▶ Requirement: Output exactly, with nothing added, the entries from the first line through the line with "The two part".

========================================

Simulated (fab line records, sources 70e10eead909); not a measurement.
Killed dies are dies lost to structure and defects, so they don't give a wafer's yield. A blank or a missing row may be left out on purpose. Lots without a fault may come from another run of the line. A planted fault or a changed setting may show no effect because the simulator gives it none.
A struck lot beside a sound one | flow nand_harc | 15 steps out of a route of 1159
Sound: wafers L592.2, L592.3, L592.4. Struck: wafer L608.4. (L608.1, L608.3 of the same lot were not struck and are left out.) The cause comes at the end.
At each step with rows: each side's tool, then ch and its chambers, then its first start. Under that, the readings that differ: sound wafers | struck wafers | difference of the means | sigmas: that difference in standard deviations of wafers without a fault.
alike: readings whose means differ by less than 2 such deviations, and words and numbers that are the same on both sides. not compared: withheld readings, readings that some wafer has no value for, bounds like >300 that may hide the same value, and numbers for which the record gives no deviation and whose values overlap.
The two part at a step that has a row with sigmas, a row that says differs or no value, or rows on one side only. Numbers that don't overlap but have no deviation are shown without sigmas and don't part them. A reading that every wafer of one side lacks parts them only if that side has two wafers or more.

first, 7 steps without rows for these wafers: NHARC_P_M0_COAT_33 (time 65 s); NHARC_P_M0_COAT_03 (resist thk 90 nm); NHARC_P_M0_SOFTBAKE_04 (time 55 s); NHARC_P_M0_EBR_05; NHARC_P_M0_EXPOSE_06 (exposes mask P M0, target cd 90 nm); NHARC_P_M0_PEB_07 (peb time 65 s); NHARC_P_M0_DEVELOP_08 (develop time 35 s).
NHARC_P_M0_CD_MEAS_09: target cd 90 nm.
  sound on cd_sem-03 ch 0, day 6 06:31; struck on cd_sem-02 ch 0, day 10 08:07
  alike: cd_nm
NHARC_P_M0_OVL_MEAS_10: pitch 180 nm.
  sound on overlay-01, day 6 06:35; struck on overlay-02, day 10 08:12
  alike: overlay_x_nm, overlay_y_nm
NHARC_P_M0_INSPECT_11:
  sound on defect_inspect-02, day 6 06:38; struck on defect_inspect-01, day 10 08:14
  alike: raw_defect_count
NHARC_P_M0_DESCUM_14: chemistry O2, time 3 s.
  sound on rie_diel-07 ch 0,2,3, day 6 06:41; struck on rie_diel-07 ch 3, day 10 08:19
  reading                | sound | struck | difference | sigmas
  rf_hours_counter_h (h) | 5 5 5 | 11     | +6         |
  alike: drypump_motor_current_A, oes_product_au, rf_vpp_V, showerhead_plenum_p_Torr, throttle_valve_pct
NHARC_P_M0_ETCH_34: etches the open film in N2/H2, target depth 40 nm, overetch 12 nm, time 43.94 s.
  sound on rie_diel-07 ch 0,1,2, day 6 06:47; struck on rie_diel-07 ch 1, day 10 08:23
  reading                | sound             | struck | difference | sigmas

========================================

▶ Problem solution:
Simulated (fab line records, sources 70e10eead909); not a measurement.
Killed dies are dies lost to structure and defects, so they don't give a wafer's yield. A blank or a missing row may be left out on purpose. Lots without a fault may come from another run of the line. A planted fault or a changed setting may show no effect because the simulator gives it none.
A struck lot beside a sound one | flow nand_harc | 15 steps out of a route of 1159
Sound: wafers L592.2, L592.3, L592.4. Struck: wafer L608.4. (L608.1, L608.3 of the same lot were not struck and are left out.) The cause comes at the end.
At each step with rows: each side's tool, then ch and its chambers, then its first start. Under that, the readings that differ: sound wafers | struck wafers | difference of the means | sigmas: that difference in standard deviations of wafers without a fault.
alike: readings whose means differ by less than 2 such deviations, and words and numbers that are the same on both sides. not compared: withheld readings, readings that some wafer has no value for, bounds like >300 that may hide the same value, and numbers for which the record gives no deviation and whose values overlap.
The two part at a step that has a row with sigmas, a row that says differs or no value, or rows on one side only. Numbers that don't overlap but have no deviation are shown without sigmas and don't part them. A reading that every wafer of one side lacks parts them only if that side has two wafers or more.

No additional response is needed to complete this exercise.